▶ _Source information_
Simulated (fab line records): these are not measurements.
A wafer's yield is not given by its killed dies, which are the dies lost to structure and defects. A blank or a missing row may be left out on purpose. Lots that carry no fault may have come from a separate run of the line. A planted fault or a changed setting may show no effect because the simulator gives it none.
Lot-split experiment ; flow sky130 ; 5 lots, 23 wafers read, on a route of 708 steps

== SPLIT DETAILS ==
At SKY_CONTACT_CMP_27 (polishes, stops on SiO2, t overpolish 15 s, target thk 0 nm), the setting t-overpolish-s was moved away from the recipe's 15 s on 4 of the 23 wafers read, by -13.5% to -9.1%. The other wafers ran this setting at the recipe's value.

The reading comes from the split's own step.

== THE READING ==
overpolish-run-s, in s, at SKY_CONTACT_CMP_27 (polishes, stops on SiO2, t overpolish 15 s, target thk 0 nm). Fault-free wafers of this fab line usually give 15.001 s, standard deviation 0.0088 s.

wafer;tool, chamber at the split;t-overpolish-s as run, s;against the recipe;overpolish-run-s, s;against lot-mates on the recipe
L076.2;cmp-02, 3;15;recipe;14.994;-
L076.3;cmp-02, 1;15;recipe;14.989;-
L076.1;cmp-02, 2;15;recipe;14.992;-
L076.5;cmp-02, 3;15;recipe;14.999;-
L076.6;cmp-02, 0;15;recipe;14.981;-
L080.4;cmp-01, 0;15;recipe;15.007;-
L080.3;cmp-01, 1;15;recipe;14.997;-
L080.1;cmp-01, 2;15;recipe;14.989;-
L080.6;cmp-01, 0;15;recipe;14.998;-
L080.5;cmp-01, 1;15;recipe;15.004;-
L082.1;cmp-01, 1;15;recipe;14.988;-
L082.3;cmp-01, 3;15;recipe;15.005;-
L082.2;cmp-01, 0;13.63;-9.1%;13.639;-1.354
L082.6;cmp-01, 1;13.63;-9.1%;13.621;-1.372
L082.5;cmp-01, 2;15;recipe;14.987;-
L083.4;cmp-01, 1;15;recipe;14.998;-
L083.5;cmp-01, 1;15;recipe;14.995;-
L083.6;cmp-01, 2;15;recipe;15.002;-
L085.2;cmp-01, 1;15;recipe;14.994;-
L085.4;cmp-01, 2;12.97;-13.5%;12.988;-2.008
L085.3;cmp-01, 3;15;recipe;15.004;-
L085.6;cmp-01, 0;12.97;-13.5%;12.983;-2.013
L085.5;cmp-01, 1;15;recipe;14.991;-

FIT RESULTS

▶ _Work instruction_
Repeat only what lies between the first line of the data and the line containing "L082.2;cmp-01, 0;13.63;-9.1%;13.639;-1.354", both of those lines included, exactly as it stands.

▶ _Your solution_
Simulated (fab line records): these are not measurements.
A wafer's yield is not given by its killed dies, which are the dies lost to structure and defects. A blank or a missing row may be left out on purpose. Lots that carry no fault may have come from a separate run of the line. A planted fault or a changed setting may show no effect because the simulator gives it none.
Lot-split experiment ; flow sky130 ; 5 lots, 23 wafers read, on a route of 708 steps

== SPLIT DETAILS ==
At SKY_CONTACT_CMP_27 (polishes, stops on SiO2, t overpolish 15 s, target thk 0 nm), the setting t-overpolish-s was moved away from the recipe's 15 s on 4 of the 23 wafers read, by -13.5% to -9.1%. The other wafers ran this setting at the recipe's value.

The reading comes from the split's own step.

== THE READING ==
overpolish-run-s, in s, at SKY_CONTACT_CMP_27 (polishes, stops on SiO2, t overpolish 15 s, target thk 0 nm). Fault-free wafers of this fab line usually give 15.001 s, standard deviation 0.0088 s.

wafer;tool, chamber at the split;t-overpolish-s as run, s;against the recipe;overpolish-run-s, s;against lot-mates on the recipe
L076.2;cmp-02, 3;15;recipe;14.994;-
L076.3;cmp-02, 1;15;recipe;14.989;-
L076.1;cmp-02, 2;15;recipe;14.992;-
L076.5;cmp-02, 3;15;recipe;14.999;-
L076.6;cmp-02, 0;15;recipe;14.981;-
L080.4;cmp-01, 0;15;recipe;15.007;-
L080.3;cmp-01, 1;15;recipe;14.997;-
L080.1;cmp-01, 2;15;recipe;14.989;-
L080.6;cmp-01, 0;15;recipe;14.998;-
L080.5;cmp-01, 1;15;recipe;15.004;-
L082.1;cmp-01, 1;15;recipe;14.988;-
L082.3;cmp-01, 3;15;recipe;15.005;-
L082.2;cmp-01, 0;13.63;-9.1%;13.639;-1.354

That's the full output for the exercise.